◆ **WORK TASK**
Every record, down to the last line, must be given again exactly.

◆ **ENTRIES PROVIDED**
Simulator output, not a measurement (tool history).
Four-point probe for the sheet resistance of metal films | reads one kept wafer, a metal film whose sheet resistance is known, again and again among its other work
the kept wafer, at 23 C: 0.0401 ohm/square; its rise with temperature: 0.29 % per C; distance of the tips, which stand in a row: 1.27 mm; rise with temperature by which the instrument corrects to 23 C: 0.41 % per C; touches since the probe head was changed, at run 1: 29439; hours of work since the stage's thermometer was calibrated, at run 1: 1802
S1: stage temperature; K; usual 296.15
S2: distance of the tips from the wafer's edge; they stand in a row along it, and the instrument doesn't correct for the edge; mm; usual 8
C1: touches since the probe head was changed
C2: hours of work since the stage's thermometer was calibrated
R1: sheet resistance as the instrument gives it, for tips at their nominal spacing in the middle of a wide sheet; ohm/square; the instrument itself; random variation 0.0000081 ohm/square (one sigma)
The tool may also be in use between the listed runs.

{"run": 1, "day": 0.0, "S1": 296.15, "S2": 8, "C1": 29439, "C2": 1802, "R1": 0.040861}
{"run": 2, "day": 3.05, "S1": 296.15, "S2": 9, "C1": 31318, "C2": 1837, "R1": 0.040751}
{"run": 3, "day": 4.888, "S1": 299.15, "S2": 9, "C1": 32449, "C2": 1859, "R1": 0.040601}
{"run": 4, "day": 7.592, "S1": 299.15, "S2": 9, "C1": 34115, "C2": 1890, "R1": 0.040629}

◆ **ANSWER AREA**
Simulator output, not a measurement (tool history).
Four-point probe for the sheet resistance of metal films | reads one kept wafer, a metal film whose sheet resistance is known, again and again among its other work
the kept wafer, at 23 C: 0.0401 ohm/square; its rise with temperature: 0.29 % per C; distance of the tips, which stand in a row: 1.27 mm; rise with temperature by which the instrument corrects to 23 C: 0.41 % per C; touches since the probe head was changed, at run 1: 29439; hours of work since the stage's thermometer was calibrated, at run 1: 1802
S1: stage temperature; K; usual 296.15
S2: distance of the tips from the wafer's edge; they stand in a row along it, and the instrument doesn't correct for the edge; mm; usual 8
C1: touches since the probe head was changed
C2: hours of work since the stage's thermometer was calibrated
R1: sheet resistance as the instrument gives it, for tips at their nominal spacing in the middle of a wide sheet; ohm/square; the instrument itself; random variation 0.0000081 ohm/square (one sigma)
The tool may also be in use between the listed runs.

{"run": 1, "day": 0.0, "S1": 296.15, "S2": 8, "C1": 29439, "C2": 1802, "R1": 0.040861}
{"run": 2, "day": 3.05, "S1": 296.15, "S2": 9, "C1": 31318, "C2": 1837, "R1": 0.040751}
{"run": 3, "day": 4.888, "S1": 299.15, "S2": 9, "C1": 32449, "C2": 1859, "R1": 0.040601}
{"run": 4, "day": 7.592, "S1": 299.15, "S2": 9, "C1": 34115, "C2": 1890, "R1": 0.040629}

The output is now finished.